---- INFORMATION SHOWN
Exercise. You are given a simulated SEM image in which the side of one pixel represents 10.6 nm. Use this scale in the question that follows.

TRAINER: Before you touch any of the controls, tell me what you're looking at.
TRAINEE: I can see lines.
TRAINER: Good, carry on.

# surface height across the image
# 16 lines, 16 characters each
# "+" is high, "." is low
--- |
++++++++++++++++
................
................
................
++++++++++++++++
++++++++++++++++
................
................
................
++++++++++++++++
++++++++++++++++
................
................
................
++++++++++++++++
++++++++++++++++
--------

For each entry above, write out an exact copy.

■ **EXPECTED ANSWER**:
Exercise. You are given a simulated SEM image in which the side of one pixel represents 10.6 nm. Use this scale in the question that follows.

TRAINER: Before you touch any of the controls, tell me what you're looking at.
TRAINEE: I can see lines.
TRAINER: Good, carry on.

# surface height across the image
# 16 lines, 16 characters each
# "+" is high, "." is low
--- |
++++++++++++++++
................
................
................
++++++++++++++++
++++++++++++++++
................
................
................
++++++++++++++++
++++++++++++++++
................
................
................
++++++++++++++++
++++++++++++++++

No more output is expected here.